WORK ITEM :: From the first line of the data below, repeat each line exactly until you reach the line with "A struck lot"; include that line too.

RECORDS SHOWN ::
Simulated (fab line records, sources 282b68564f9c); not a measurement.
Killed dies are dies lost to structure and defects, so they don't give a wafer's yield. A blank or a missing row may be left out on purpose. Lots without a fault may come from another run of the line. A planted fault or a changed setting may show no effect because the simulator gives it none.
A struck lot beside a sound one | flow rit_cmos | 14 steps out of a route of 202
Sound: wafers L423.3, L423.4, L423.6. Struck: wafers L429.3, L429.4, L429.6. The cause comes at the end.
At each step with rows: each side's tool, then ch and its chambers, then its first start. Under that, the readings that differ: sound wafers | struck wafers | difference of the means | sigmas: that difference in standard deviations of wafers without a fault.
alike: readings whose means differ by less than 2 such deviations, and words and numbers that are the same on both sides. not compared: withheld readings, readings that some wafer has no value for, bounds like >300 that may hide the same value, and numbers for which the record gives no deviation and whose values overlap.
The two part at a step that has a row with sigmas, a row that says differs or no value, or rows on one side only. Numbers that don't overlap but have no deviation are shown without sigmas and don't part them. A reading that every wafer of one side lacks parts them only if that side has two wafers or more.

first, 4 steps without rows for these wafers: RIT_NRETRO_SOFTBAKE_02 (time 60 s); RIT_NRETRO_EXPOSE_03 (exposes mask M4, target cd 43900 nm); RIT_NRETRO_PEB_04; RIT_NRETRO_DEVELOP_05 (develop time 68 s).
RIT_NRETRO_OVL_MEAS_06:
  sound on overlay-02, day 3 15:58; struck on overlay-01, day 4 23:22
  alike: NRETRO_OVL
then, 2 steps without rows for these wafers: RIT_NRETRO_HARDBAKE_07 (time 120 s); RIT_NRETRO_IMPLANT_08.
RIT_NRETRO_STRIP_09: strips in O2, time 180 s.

EXERCISE OUTPUT ::
Simulated (fab line records, sources 282b68564f9c); not a measurement.
Killed dies are dies lost to structure and defects, so they don't give a wafer's yield. A blank or a missing row may be left out on purpose. Lots without a fault may come from another run of the line. A planted fault or a changed setting may show no effect because the simulator gives it none.
A struck lot beside a sound one | flow rit_cmos | 14 steps out of a route of 202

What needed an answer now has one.